=======

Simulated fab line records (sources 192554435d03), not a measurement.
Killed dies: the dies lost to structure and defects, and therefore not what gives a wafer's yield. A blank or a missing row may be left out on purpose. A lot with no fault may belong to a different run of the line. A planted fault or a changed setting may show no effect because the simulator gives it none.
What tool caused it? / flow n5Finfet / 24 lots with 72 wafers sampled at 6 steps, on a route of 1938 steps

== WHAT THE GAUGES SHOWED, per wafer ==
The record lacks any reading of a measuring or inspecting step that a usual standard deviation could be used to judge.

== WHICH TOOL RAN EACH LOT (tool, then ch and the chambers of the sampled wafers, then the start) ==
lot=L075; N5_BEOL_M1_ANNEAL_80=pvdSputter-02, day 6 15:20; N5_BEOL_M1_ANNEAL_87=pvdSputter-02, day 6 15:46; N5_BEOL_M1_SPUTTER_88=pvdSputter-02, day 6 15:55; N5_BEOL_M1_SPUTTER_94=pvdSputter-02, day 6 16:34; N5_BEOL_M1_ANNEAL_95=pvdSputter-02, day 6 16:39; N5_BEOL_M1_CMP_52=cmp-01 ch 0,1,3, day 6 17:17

=======

Exactly those lines that run from the start of the listing to the line containing "The record lacks" should be output, and no others.

Simulated fab line records (sources 192554435d03), not a measurement.
Killed dies: the dies lost to structure and defects, and therefore not what gives a wafer's yield. A blank or a missing row may be left out on purpose. A lot with no fault may belong to a different run of the line. A planted fault or a changed setting may show no effect because the simulator gives it none.
What tool caused it? / flow n5Finfet / 24 lots with 72 wafers sampled at 6 steps, on a route of 1938 steps

== WHAT THE GAUGES SHOWED, per wafer ==
The record lacks any reading of a measuring or inspecting step that a usual standard deviation could be used to judge.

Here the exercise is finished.